WORK ITEM - Write out the entries below exactly. End with the line that contains "shows parallel lines.".

PROVIDED INFORMATION -
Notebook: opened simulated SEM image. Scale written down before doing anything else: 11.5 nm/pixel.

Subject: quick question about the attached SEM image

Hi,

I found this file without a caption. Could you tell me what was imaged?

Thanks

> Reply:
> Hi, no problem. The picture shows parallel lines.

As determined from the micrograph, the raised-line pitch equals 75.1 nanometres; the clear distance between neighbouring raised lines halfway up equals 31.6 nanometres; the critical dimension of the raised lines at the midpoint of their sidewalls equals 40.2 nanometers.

ANSWER AREA -
Notebook: opened simulated SEM image. Scale written down before doing anything else: 11.5 nm/pixel.

Subject: quick question about the attached SEM image

Hi,

I found this file without a caption. Could you tell me what was imaged?

Thanks

> Reply:
> Hi, no problem. The picture shows parallel lines.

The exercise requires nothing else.